• **BRIEF**
For this exercise, repeat the listing below from its first line through the line containing "alike: readings whose", exactly as written.

• **THE DATA**
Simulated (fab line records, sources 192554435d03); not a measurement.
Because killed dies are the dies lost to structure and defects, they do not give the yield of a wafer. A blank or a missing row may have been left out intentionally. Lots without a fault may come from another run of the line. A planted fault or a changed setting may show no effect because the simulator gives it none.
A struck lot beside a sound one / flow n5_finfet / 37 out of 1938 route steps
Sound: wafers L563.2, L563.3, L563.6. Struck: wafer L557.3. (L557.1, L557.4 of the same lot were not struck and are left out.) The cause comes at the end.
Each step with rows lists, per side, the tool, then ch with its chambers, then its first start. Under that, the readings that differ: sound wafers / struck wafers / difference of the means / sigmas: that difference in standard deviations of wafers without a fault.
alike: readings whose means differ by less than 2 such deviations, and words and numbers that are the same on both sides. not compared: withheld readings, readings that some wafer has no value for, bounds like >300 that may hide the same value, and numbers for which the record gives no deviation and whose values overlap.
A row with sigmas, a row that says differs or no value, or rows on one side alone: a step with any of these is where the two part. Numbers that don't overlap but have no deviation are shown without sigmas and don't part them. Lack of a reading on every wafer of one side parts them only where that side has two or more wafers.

• **ANSWER BOX**
Simulated (fab line records, sources 192554435d03); not a measurement.
Because killed dies are the dies lost to structure and defects, they do not give the yield of a wafer. A blank or a missing row may have been left out intentionally. Lots without a fault may come from another run of the line. A planted fault or a changed setting may show no effect because the simulator gives it none.
A struck lot beside a sound one / flow n5_finfet / 37 out of 1938 route steps
Sound: wafers L563.2, L563.3, L563.6. Struck: wafer L557.3. (L557.1, L557.4 of the same lot were not struck and are left out.) The cause comes at the end.
Each step with rows lists, per side, the tool, then ch with its chambers, then its first start. Under that, the readings that differ: sound wafers / struck wafers / difference of the means / sigmas: that difference in standard deviations of wafers without a fault.
alike: readings whose means differ by less than 2 such deviations, and words and numbers that are the same on both sides. not compared: withheld readings, readings that some wafer has no value for, bounds like >300 that may hide the same value, and numbers for which the record gives no deviation and whose values overlap.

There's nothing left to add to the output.